> **RECORDED INFORMATION**
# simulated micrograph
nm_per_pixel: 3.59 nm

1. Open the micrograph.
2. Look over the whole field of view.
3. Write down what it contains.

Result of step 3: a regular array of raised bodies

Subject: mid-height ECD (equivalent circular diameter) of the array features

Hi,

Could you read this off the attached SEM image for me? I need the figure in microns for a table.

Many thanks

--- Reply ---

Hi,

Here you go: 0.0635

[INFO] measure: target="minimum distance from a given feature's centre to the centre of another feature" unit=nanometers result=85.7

> **REQUIREMENT**
Set down every record above exactly as given.

> **ANSWER SPACE**
# simulated micrograph
nm_per_pixel: 3.59 nm

1. Open the micrograph.
2. Look over the whole field of view.
3. Write down what it contains.

Result of step 3: a regular array of raised bodies

Subject: mid-height ECD (equivalent circular diameter) of the array features

Hi,

Could you read this off the attached SEM image for me? I need the figure in microns for a table.

Many thanks

--- Reply ---

Hi,

Here you go: 0.0635

[INFO] measure: target="minimum distance from a given feature's centre to the centre of another feature" unit=nanometers result=85.7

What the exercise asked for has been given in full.